EXERCISE -
Send back exactly the lines from the opening line of the records below through the one with "S1: temperature setpoint".

- Opening Delimiter -

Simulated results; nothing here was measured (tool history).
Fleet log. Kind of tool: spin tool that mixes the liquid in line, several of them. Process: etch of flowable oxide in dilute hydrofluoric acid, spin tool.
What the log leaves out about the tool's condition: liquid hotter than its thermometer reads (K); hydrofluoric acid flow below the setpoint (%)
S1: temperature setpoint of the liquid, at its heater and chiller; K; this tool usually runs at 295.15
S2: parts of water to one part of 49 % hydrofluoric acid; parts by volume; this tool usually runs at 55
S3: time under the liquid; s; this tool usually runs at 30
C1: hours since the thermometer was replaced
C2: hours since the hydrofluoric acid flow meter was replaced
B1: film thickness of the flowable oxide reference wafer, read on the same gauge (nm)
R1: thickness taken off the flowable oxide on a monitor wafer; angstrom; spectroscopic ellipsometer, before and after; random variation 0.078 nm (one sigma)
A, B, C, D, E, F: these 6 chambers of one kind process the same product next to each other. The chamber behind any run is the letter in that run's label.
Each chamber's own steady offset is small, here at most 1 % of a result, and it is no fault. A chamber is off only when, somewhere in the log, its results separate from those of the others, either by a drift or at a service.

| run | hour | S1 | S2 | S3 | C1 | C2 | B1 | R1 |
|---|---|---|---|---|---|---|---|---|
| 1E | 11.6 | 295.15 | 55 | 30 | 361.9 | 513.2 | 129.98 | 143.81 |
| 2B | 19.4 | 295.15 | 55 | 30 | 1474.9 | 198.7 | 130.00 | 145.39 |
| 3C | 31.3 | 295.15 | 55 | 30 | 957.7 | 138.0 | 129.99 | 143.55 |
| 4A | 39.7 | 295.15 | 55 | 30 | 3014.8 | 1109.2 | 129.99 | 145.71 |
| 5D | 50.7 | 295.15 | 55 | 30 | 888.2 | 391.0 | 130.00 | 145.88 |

- Closing Delimiter -

ANSWER SPACE -
Simulated results; nothing here was measured (tool history).
Fleet log. Kind of tool: spin tool that mixes the liquid in line, several of them. Process: etch of flowable oxide in dilute hydrofluoric acid, spin tool.
What the log leaves out about the tool's condition: liquid hotter than its thermometer reads (K); hydrofluoric acid flow below the setpoint (%)
S1: temperature setpoint of the liquid, at its heater and chiller; K; this tool usually runs at 295.15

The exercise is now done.